* WORK ORDER *
Below are records; repeat them all exactly.

* SOURCE DATA *
━━━━━━━━━━━━━━━━━━━━━━━━━━━━━━
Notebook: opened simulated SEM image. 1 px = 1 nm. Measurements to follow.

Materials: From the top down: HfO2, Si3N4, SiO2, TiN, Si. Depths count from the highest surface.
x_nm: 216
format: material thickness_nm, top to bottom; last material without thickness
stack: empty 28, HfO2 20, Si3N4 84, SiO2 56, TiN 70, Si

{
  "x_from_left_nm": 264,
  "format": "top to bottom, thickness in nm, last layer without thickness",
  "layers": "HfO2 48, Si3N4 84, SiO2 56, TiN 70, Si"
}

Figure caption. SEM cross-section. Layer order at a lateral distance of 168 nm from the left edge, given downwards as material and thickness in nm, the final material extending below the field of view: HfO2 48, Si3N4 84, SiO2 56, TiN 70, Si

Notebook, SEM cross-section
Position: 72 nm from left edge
━━━━━━━━━━━━━━━━━━━━━━━━━━━━━━

* WRITTEN SOLUTION *
Notebook: opened simulated SEM image. 1 px = 1 nm. Measurements to follow.

Materials: From the top down: HfO2, Si3N4, SiO2, TiN, Si. Depths count from the highest surface.
x_nm: 216
format: material thickness_nm, top to bottom; last material without thickness
stack: empty 28, HfO2 20, Si3N4 84, SiO2 56, TiN 70, Si

{
  "x_from_left_nm": 264,
  "format": "top to bottom, thickness in nm, last layer without thickness",
  "layers": "HfO2 48, Si3N4 84, SiO2 56, TiN 70, Si"
}

Figure caption. SEM cross-section. Layer order at a lateral distance of 168 nm from the left edge, given downwards as material and thickness in nm, the final material extending below the field of view: HfO2 48, Si3N4 84, SiO2 56, TiN 70, Si

Notebook, SEM cross-section
Position: 72 nm from left edge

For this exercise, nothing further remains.